**** Available data ****
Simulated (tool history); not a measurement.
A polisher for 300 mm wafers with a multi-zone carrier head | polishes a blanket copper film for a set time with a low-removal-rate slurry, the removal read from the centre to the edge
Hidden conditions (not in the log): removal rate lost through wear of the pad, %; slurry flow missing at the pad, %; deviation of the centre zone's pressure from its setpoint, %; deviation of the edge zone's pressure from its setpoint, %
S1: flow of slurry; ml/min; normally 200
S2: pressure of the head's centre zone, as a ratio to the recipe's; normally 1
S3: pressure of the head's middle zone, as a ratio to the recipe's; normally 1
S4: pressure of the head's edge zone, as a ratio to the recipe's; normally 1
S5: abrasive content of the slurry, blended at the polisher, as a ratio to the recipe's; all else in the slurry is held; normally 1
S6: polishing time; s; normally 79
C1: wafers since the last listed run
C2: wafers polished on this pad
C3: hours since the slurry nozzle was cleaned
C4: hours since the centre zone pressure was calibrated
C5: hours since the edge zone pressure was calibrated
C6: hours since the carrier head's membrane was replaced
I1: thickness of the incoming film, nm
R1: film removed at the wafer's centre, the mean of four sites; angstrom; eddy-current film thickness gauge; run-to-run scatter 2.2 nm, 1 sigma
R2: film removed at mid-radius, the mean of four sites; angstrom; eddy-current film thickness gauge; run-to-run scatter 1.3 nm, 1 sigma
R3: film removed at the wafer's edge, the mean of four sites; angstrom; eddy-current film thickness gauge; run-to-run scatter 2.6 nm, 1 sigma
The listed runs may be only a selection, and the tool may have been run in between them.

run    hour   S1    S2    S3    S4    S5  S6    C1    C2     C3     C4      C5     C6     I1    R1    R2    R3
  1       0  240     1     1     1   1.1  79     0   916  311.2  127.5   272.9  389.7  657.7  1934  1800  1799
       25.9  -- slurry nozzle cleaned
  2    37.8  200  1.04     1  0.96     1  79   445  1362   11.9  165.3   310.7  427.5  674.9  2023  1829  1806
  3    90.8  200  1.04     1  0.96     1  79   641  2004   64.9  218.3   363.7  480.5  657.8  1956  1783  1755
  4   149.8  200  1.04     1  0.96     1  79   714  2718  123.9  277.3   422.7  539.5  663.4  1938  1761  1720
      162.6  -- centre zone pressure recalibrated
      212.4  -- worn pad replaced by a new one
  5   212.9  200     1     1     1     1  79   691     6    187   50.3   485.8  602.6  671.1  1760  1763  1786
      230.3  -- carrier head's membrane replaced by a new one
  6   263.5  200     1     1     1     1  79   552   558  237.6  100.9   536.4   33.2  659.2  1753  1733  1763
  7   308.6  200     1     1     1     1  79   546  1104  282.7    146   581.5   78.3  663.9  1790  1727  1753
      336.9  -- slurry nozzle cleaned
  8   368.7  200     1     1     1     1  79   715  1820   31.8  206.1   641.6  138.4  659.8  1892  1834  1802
****

**Assignment:** Return exactly, please, the lines of the material from the first one down to and including the line where "S3: pressure of" appears.

**Exercise result:**
Simulated (tool history); not a measurement.
A polisher for 300 mm wafers with a multi-zone carrier head | polishes a blanket copper film for a set time with a low-removal-rate slurry, the removal read from the centre to the edge
Hidden conditions (not in the log): removal rate lost through wear of the pad, %; slurry flow missing at the pad, %; deviation of the centre zone's pressure from its setpoint, %; deviation of the edge zone's pressure from its setpoint, %
S1: flow of slurry; ml/min; normally 200
S2: pressure of the head's centre zone, as a ratio to the recipe's; normally 1
S3: pressure of the head's middle zone, as a ratio to the recipe's; normally 1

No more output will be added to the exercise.